▶ _ASSIGNMENT_
Beginning at the line containing "A wafer's yield" in the material below and ending at the line containing "start_h: hours from", return each line exactly and add nothing.

▶ _PROVIDED DATA_
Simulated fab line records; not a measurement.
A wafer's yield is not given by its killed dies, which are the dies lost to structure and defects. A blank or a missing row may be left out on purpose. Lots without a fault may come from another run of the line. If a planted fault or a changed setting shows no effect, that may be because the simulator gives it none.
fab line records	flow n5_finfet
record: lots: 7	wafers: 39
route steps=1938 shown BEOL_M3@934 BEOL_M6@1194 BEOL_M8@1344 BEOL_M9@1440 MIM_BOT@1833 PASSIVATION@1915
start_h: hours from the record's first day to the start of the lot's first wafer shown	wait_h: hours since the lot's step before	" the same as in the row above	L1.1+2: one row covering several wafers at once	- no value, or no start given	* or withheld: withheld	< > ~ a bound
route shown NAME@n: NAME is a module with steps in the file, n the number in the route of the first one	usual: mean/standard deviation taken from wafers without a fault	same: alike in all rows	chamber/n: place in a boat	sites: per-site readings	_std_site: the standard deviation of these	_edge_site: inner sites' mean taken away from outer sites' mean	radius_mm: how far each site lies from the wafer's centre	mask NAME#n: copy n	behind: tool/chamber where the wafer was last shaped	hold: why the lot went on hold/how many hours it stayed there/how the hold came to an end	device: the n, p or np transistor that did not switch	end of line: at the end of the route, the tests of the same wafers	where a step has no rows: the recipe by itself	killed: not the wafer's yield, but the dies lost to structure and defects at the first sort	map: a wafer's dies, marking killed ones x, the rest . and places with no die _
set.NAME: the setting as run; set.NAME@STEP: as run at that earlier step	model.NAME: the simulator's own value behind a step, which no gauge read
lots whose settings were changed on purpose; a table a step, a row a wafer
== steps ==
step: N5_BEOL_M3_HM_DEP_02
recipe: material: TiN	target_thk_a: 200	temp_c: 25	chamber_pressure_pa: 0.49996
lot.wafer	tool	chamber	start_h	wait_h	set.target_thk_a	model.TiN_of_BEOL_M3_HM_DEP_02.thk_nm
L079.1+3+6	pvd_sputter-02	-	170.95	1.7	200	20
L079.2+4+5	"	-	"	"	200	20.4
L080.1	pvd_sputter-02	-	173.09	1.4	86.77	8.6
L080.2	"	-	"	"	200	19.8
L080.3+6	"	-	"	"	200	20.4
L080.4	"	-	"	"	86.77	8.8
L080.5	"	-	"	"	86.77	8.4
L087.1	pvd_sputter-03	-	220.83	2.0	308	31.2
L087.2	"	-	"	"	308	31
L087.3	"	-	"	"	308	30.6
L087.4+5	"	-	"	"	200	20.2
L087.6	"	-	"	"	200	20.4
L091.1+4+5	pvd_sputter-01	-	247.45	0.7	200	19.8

▶ _RESULT_
A wafer's yield is not given by its killed dies, which are the dies lost to structure and defects. A blank or a missing row may be left out on purpose. Lots without a fault may come from another run of the line. If a planted fault or a changed setting shows no effect, that may be because the simulator gives it none.
fab line records	flow n5_finfet
record: lots: 7	wafers: 39
route steps=1938 shown BEOL_M3@934 BEOL_M6@1194 BEOL_M8@1344 BEOL_M9@1440 MIM_BOT@1833 PASSIVATION@1915
start_h: hours from the record's first day to the start of the lot's first wafer shown	wait_h: hours since the lot's step before	" the same as in the row above	L1.1+2: one row covering several wafers at once	- no value, or no start given	* or withheld: withheld	< > ~ a bound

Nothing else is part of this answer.